◆ RECORDED DATA
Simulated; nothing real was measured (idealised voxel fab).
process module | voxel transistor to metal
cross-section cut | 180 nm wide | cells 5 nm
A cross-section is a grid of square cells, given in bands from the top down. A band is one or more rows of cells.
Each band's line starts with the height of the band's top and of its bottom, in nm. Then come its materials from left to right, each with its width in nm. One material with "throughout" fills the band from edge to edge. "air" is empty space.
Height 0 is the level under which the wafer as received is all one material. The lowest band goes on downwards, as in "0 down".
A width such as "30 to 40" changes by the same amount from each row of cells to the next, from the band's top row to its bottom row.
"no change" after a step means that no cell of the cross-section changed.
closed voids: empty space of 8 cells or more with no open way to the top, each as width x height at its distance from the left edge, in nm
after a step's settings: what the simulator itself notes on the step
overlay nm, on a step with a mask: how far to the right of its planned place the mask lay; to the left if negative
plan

◆ WORK ITEM
Your job is to print all of the material again, word for word.

◆ EXERCISE OUTPUT
Simulated; nothing real was measured (idealised voxel fab).
process module | voxel transistor to metal
cross-section cut | 180 nm wide | cells 5 nm
A cross-section is a grid of square cells, given in bands from the top down. A band is one or more rows of cells.
Each band's line starts with the height of the band's top and of its bottom, in nm. Then come its materials from left to right, each with its width in nm. One material with "throughout" fills the band from edge to edge. "air" is empty space.
Height 0 is the level under which the wafer as received is all one material. The lowest band goes on downwards, as in "0 down".
A width such as "30 to 40" changes by the same amount from each row of cells to the next, from the band's top row to its bottom row.
"no change" after a step means that no cell of the cross-section changed.
closed voids: empty space of 8 cells or more with no open way to the top, each as width x height at its distance from the left edge, in nm
after a step's settings: what the simulator itself notes on the step
overlay nm, on a step with a mask: how far to the right of its planned place the mask lay; to the left if negative
plan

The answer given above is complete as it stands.